ACTION ITEM >> An exact copy of every record is needed.

DATA FOR REVIEW >>
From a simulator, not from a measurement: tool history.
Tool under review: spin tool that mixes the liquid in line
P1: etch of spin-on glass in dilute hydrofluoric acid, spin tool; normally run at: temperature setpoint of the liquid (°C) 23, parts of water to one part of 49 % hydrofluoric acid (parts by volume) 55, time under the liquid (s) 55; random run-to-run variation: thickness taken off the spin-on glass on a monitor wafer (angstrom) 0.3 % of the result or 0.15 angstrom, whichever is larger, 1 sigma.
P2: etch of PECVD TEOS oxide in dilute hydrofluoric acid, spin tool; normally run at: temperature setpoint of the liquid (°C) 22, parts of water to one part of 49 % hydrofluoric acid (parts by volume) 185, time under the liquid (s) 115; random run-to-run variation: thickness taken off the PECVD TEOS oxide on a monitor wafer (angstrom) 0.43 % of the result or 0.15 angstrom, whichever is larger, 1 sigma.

RESULT >>
From a simulator, not from a measurement: tool history.
Tool under review: spin tool that mixes the liquid in line
P1: etch of spin-on glass in dilute hydrofluoric acid, spin tool; normally run at: temperature setpoint of the liquid (°C) 23, parts of water to one part of 49 % hydrofluoric acid (parts by volume) 55, time under the liquid (s) 55; random run-to-run variation: thickness taken off the spin-on glass on a monitor wafer (angstrom) 0.3 % of the result or 0.15 angstrom, whichever is larger, 1 sigma.
P2: etch of PECVD TEOS oxide in dilute hydrofluoric acid, spin tool; normally run at: temperature setpoint of the liquid (°C) 22, parts of water to one part of 49 % hydrofluoric acid (parts by volume) 185, time under the liquid (s) 115; random run-to-run variation: thickness taken off the PECVD TEOS oxide on a monitor wafer (angstrom) 0.43 % of the result or 0.15 angstrom, whichever is larger, 1 sigma.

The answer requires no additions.